ENTRIES SUPPLIED:
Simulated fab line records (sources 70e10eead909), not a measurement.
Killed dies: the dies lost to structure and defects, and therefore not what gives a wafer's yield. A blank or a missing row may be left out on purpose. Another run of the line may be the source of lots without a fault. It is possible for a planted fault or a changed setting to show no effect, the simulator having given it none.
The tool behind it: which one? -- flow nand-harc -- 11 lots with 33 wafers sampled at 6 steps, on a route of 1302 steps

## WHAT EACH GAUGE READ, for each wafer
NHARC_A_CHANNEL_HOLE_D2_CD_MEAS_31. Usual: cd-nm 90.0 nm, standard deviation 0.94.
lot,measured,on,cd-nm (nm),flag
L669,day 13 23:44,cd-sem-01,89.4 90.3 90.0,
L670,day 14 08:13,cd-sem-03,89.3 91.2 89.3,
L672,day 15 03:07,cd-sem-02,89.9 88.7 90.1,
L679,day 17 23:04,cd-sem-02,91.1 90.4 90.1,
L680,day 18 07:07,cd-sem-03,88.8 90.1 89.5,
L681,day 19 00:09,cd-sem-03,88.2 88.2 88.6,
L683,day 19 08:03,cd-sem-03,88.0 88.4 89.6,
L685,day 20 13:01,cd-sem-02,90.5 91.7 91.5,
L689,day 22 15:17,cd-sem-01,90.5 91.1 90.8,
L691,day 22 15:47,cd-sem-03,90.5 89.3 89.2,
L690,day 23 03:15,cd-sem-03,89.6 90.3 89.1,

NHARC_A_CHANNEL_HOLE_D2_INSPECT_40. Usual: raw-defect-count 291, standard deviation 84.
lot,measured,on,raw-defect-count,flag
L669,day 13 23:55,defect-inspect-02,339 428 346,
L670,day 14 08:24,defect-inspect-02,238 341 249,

ACTION ITEM: Give back every entry exactly.

TASK OUTPUT:
Simulated fab line records (sources 70e10eead909), not a measurement.
Killed dies: the dies lost to structure and defects, and therefore not what gives a wafer's yield. A blank or a missing row may be left out on purpose. Another run of the line may be the source of lots without a fault. It is possible for a planted fault or a changed setting to show no effect, the simulator having given it none.
The tool behind it: which one? -- flow nand-harc -- 11 lots with 33 wafers sampled at 6 steps, on a route of 1302 steps

## WHAT EACH GAUGE READ, for each wafer
NHARC_A_CHANNEL_HOLE_D2_CD_MEAS_31. Usual: cd-nm 90.0 nm, standard deviation 0.94.
lot,measured,on,cd-nm (nm),flag
L669,day 13 23:44,cd-sem-01,89.4 90.3 90.0,
L670,day 14 08:13,cd-sem-03,89.3 91.2 89.3,
L672,day 15 03:07,cd-sem-02,89.9 88.7 90.1,
L679,day 17 23:04,cd-sem-02,91.1 90.4 90.1,
L680,day 18 07:07,cd-sem-03,88.8 90.1 89.5,
L681,day 19 00:09,cd-sem-03,88.2 88.2 88.6,
L683,day 19 08:03,cd-sem-03,88.0 88.4 89.6,
L685,day 20 13:01,cd-sem-02,90.5 91.7 91.5,
L689,day 22 15:17,cd-sem-01,90.5 91.1 90.8,
L691,day 22 15:47,cd-sem-03,90.5 89.3 89.2,
L690,day 23 03:15,cd-sem-03,89.6 90.3 89.1,

NHARC_A_CHANNEL_HOLE_D2_INSPECT_40. Usual: raw-defect-count 291, standard deviation 84.
lot,measured,on,raw-defect-count,flag
L669,day 13 23:55,defect-inspect-02,339 428 346,
L670,day 14 08:24,defect-inspect-02,238 341 249,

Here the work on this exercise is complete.